### Requirement
Go to the line holding "[D2 INCOMING]" in the entries below and write out exactly every line down to and including the line holding "22 DEVELOP: developer TMAH-0.26N, 60 s".

### Dataset
──────────

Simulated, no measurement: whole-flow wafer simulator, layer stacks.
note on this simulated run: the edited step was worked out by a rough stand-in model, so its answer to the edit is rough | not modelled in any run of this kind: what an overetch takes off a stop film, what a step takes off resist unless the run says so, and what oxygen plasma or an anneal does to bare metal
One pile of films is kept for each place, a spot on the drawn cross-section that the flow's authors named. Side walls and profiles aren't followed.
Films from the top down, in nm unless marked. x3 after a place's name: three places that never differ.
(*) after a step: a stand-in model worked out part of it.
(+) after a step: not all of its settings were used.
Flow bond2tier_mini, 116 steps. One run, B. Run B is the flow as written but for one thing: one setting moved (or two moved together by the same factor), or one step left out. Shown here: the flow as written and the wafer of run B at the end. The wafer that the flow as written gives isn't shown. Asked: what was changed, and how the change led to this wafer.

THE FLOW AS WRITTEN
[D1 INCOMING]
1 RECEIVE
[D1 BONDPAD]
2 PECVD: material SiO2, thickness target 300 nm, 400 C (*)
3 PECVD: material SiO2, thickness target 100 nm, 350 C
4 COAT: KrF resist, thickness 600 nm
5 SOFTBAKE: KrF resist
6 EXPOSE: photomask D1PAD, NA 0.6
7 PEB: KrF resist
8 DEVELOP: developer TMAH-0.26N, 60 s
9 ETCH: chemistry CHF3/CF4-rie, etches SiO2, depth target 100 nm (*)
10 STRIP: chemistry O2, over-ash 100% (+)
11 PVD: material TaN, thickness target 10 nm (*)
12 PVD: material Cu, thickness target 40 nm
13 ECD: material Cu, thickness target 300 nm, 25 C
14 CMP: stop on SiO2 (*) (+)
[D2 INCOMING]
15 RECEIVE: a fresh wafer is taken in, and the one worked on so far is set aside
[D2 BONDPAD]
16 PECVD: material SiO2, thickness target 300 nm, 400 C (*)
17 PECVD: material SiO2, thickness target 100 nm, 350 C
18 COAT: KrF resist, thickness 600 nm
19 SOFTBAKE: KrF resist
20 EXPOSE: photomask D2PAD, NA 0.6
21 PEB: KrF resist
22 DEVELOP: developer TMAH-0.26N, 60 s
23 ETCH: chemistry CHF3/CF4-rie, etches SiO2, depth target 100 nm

──────────

### Worked solution
[D2 INCOMING]
15 RECEIVE: a fresh wafer is taken in, and the one worked on so far is set aside
[D2 BONDPAD]
16 PECVD: material SiO2, thickness target 300 nm, 400 C (*)
17 PECVD: material SiO2, thickness target 100 nm, 350 C
18 COAT: KrF resist, thickness 600 nm
19 SOFTBAKE: KrF resist
20 EXPOSE: photomask D2PAD, NA 0.6
21 PEB: KrF resist
22 DEVELOP: developer TMAH-0.26N, 60 s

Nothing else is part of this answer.